> [Work request] Produce the records below again, word for word, but stop after the line that contains "lots that met".

> [Dataset content]
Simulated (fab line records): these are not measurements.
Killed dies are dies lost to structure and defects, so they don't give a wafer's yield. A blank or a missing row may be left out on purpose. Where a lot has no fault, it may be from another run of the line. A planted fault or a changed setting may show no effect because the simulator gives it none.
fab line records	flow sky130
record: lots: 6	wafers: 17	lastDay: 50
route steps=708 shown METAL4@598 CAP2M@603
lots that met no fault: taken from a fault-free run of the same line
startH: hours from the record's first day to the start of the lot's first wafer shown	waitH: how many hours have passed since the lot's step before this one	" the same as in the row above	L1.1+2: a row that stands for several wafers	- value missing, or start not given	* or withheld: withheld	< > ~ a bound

> [Exercise solution]
Simulated (fab line records): these are not measurements.
Killed dies are dies lost to structure and defects, so they don't give a wafer's yield. A blank or a missing row may be left out on purpose. Where a lot has no fault, it may be from another run of the line. A planted fault or a changed setting may show no effect because the simulator gives it none.
fab line records	flow sky130
record: lots: 6	wafers: 17	lastDay: 50
route steps=708 shown METAL4@598 CAP2M@603
lots that met no fault: taken from a fault-free run of the same line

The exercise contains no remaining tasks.